═══ Records supplied ═══

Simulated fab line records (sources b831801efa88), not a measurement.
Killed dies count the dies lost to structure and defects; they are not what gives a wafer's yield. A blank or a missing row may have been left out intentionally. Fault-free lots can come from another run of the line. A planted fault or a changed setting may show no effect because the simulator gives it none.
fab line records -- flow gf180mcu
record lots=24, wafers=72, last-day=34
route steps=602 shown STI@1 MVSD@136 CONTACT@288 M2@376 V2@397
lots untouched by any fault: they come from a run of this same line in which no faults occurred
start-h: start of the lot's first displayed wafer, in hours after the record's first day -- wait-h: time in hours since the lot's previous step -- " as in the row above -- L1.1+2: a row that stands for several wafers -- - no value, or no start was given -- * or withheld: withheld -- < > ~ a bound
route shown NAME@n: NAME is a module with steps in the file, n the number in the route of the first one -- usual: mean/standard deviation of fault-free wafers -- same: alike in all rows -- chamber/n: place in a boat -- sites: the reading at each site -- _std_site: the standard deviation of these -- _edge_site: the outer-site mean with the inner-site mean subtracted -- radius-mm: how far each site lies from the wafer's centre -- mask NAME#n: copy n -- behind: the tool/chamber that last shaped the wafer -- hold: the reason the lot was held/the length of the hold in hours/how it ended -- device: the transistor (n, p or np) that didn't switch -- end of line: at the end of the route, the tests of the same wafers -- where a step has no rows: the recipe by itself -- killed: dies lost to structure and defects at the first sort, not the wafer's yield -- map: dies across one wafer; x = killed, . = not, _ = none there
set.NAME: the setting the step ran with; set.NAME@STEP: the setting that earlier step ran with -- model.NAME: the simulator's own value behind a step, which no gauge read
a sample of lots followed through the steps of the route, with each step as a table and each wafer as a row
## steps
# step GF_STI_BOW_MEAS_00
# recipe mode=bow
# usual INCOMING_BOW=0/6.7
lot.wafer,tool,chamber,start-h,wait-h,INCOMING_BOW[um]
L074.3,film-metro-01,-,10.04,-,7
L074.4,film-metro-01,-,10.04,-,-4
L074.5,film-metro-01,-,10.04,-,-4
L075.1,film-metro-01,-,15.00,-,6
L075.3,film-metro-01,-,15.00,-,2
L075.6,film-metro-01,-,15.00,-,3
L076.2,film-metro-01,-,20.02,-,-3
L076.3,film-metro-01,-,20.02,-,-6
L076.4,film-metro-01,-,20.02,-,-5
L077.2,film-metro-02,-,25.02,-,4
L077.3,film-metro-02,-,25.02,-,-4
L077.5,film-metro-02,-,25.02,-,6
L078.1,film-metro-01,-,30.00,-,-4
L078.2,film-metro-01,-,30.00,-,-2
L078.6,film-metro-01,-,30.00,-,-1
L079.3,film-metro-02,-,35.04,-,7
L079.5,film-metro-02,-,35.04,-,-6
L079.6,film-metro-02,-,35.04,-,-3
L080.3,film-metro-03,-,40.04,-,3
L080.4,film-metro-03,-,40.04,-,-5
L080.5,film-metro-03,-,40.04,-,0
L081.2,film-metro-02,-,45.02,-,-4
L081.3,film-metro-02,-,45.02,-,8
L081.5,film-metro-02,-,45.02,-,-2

═══

Assignment ▸
What you output must be the lines from the opening of the material above up to and including the line with "lots untouched by", reproduced exactly.

Task result ▸
Simulated fab line records (sources b831801efa88), not a measurement.
Killed dies count the dies lost to structure and defects; they are not what gives a wafer's yield. A blank or a missing row may have been left out intentionally. Fault-free lots can come from another run of the line. A planted fault or a changed setting may show no effect because the simulator gives it none.
fab line records -- flow gf180mcu
record lots=24, wafers=72, last-day=34
route steps=602 shown STI@1 MVSD@136 CONTACT@288 M2@376 V2@397
lots untouched by any fault: they come from a run of this same line in which no faults occurred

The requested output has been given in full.